### WORK ORDER
Every line from the one with "question: which readings at this step" to the one with "- rtp-anneal-02 at", including those two, is to be copied exactly; all other lines of the entries below are left out.

________________________________________

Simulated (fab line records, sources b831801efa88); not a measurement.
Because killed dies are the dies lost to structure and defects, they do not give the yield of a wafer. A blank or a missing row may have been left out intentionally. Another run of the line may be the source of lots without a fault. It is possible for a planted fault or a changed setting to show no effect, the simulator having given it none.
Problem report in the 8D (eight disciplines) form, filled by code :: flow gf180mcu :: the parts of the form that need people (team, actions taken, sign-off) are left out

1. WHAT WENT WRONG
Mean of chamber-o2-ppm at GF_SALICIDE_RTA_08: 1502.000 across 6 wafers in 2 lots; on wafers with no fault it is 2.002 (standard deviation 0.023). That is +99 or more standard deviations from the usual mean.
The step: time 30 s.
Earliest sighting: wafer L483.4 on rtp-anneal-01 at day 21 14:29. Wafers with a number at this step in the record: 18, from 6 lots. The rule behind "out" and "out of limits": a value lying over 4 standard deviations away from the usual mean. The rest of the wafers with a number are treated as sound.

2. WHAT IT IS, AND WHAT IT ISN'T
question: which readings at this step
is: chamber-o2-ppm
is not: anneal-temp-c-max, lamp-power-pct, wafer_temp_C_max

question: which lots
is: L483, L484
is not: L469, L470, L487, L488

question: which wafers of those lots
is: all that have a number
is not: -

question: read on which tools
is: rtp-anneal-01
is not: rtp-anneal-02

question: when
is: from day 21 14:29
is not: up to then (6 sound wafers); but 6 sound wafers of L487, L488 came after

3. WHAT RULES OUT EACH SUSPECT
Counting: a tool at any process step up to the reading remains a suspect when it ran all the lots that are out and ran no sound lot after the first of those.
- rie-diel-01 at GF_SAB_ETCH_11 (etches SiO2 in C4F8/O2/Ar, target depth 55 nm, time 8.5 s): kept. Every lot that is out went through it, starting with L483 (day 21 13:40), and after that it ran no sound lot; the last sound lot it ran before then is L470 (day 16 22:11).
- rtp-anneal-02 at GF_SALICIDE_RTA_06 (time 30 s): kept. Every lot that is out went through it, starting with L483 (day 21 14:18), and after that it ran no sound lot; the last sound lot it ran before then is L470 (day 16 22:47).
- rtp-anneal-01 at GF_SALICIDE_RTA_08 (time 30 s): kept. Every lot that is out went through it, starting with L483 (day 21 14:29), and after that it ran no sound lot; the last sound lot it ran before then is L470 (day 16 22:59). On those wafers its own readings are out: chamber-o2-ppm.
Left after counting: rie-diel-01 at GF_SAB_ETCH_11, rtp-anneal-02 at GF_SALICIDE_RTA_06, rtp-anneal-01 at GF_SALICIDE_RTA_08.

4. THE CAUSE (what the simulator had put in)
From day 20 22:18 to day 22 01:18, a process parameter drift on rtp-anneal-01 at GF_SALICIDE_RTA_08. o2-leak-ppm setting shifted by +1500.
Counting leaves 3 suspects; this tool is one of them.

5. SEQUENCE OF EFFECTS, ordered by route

________________________________________

### EXERCISE ANSWER
question: which readings at this step
is: chamber-o2-ppm
is not: anneal-temp-c-max, lamp-power-pct, wafer_temp_C_max

question: which lots
is: L483, L484
is not: L469, L470, L487, L488

question: which wafers of those lots
is: all that have a number
is not: -

question: read on which tools
is: rtp-anneal-01
is not: rtp-anneal-02

question: when
is: from day 21 14:29
is not: up to then (6 sound wafers); but 6 sound wafers of L487, L488 came after

3. WHAT RULES OUT EACH SUSPECT
Counting: a tool at any process step up to the reading remains a suspect when it ran all the lots that are out and ran no sound lot after the first of those.
- rie-diel-01 at GF_SAB_ETCH_11 (etches SiO2 in C4F8/O2/Ar, target depth 55 nm, time 8.5 s): kept. Every lot that is out went through it, starting with L483 (day 21 13:40), and after that it ran no sound lot; the last sound lot it ran before then is L470 (day 16 22:11).
- rtp-anneal-02 at GF_SALICIDE_RTA_06 (time 30 s): kept. Every lot that is out went through it, starting with L483 (day 21 14:18), and after that it ran no sound lot; the last sound lot it ran before then is L470 (day 16 22:47).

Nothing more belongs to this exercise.